(Information given)

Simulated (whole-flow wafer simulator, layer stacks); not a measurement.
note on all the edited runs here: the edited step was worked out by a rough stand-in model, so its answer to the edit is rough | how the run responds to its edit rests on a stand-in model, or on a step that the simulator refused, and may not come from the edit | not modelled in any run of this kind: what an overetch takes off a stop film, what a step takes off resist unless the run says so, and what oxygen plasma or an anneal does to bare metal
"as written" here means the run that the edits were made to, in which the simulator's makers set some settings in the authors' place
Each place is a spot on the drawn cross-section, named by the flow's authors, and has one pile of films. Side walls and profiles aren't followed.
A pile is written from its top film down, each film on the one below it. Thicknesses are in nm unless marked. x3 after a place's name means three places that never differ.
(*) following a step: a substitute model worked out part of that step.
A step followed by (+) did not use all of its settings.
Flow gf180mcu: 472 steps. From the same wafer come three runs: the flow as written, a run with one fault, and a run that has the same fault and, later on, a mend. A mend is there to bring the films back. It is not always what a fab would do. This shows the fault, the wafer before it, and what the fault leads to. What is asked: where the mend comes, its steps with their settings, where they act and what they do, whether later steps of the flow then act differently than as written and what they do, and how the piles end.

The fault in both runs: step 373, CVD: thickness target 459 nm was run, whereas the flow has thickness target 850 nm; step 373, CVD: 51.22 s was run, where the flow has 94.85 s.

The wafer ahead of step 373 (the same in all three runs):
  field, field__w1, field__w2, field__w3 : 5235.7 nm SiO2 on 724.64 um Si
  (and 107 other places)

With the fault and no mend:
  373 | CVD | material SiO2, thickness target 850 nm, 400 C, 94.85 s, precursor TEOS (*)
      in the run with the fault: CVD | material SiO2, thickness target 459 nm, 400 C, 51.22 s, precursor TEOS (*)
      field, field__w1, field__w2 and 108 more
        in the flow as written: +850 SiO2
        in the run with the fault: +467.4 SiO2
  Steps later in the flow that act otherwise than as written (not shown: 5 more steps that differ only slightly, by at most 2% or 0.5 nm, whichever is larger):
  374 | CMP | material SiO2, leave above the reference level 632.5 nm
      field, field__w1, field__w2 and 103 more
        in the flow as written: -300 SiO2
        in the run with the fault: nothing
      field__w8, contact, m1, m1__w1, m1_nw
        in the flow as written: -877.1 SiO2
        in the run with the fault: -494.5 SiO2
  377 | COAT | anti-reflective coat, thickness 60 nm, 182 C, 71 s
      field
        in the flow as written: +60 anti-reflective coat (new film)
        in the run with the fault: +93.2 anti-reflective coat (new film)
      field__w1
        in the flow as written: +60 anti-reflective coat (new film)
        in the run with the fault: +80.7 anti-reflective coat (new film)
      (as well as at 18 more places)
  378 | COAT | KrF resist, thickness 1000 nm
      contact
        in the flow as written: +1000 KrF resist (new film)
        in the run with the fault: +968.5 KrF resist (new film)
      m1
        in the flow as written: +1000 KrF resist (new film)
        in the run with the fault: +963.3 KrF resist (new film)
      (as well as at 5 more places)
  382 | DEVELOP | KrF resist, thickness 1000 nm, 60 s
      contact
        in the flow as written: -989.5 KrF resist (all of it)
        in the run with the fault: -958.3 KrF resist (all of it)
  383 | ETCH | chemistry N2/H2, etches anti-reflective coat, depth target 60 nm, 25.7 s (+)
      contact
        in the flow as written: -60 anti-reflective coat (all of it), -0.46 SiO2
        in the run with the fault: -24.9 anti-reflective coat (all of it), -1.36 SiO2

(End Information given)

*Assigned task:*
Set down, from the entries above, exactly the lines from the one with "378 | COAT | KrF resist, thickness 1000 nm" up to and including the one with "in the flow as written: -60", and no other lines.

*Worked solution:*
  378 | COAT | KrF resist, thickness 1000 nm
      contact
        in the flow as written: +1000 KrF resist (new film)
        in the run with the fault: +968.5 KrF resist (new film)
      m1
        in the flow as written: +1000 KrF resist (new film)
        in the run with the fault: +963.3 KrF resist (new film)
      (as well as at 5 more places)
  382 | DEVELOP | KrF resist, thickness 1000 nm, 60 s
      contact
        in the flow as written: -989.5 KrF resist (all of it)
        in the run with the fault: -958.3 KrF resist (all of it)
  383 | ETCH | chemistry N2/H2, etches anti-reflective coat, depth target 60 nm, 25.7 s (+)
      contact
        in the flow as written: -60 anti-reflective coat (all of it), -0.46 SiO2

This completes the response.